# ASSIGNED TASK:
Copy exactly the lines of the material below, starting with the first and including the line that holds "the route's steps".

# SOURCE MATERIAL:
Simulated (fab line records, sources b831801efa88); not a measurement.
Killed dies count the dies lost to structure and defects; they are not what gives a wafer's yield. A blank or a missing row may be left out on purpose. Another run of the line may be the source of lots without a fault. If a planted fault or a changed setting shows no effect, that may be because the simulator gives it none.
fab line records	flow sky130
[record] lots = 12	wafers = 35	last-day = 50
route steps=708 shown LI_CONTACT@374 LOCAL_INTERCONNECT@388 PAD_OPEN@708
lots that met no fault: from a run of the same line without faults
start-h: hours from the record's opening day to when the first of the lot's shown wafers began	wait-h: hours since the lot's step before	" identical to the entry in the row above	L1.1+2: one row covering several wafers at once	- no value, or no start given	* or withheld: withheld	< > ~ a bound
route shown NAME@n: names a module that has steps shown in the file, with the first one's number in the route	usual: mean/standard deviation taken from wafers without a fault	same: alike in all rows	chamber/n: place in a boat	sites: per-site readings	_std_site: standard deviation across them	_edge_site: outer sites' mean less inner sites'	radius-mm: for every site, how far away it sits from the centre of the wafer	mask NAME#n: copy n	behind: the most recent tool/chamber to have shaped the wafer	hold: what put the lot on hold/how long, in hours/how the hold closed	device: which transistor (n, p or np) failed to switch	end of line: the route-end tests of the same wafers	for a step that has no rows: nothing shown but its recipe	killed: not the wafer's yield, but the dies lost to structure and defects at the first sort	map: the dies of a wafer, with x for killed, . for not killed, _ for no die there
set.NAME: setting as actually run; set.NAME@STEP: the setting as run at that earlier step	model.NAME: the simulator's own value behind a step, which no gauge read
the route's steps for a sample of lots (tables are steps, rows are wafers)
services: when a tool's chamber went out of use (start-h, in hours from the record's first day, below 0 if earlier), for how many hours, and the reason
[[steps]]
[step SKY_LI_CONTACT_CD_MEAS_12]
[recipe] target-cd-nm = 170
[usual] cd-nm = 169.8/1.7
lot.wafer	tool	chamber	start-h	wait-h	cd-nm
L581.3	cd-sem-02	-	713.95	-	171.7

# ANSWER SPACE:
Simulated (fab line records, sources b831801efa88); not a measurement.
Killed dies count the dies lost to structure and defects; they are not what gives a wafer's yield. A blank or a missing row may be left out on purpose. Another run of the line may be the source of lots without a fault. If a planted fault or a changed setting shows no effect, that may be because the simulator gives it none.
fab line records	flow sky130
[record] lots = 12	wafers = 35	last-day = 50
route steps=708 shown LI_CONTACT@374 LOCAL_INTERCONNECT@388 PAD_OPEN@708
lots that met no fault: from a run of the same line without faults
start-h: hours from the record's opening day to when the first of the lot's shown wafers began	wait-h: hours since the lot's step before	" identical to the entry in the row above	L1.1+2: one row covering several wafers at once	- no value, or no start given	* or withheld: withheld	< > ~ a bound
route shown NAME@n: names a module that has steps shown in the file, with the first one's number in the route	usual: mean/standard deviation taken from wafers without a fault	same: alike in all rows	chamber/n: place in a boat	sites: per-site readings	_std_site: standard deviation across them	_edge_site: outer sites' mean less inner sites'	radius-mm: for every site, how far away it sits from the centre of the wafer	mask NAME#n: copy n	behind: the most recent tool/chamber to have shaped the wafer	hold: what put the lot on hold/how long, in hours/how the hold closed	device: which transistor (n, p or np) failed to switch	end of line: the route-end tests of the same wafers	for a step that has no rows: nothing shown but its recipe	killed: not the wafer's yield, but the dies lost to structure and defects at the first sort	map: the dies of a wafer, with x for killed, . for not killed, _ for no die there
set.NAME: setting as actually run; set.NAME@STEP: the setting as run at that earlier step	model.NAME: the simulator's own value behind a step, which no gauge read
the route's steps for a sample of lots (tables are steps, rows are wafers)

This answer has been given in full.